* [ACTION ITEM]: Could every entry be set down once more, exactly as given?

☆ ☆ ☆ ☆

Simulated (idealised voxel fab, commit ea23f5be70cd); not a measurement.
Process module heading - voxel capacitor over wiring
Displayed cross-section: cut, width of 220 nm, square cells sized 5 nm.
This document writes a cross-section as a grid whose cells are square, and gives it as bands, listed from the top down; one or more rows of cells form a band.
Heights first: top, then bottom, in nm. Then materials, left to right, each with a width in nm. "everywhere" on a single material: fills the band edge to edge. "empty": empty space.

☆ ☆ ☆ ☆

* [WRITTEN REPLY]:
Simulated (idealised voxel fab, commit ea23f5be70cd); not a measurement.
Process module heading - voxel capacitor over wiring
Displayed cross-section: cut, width of 220 nm, square cells sized 5 nm.
This document writes a cross-section as a grid whose cells are square, and gives it as bands, listed from the top down; one or more rows of cells form a band.
Heights first: top, then bottom, in nm. Then materials, left to right, each with a width in nm. "everywhere" on a single material: fills the band edge to edge. "empty": empty space.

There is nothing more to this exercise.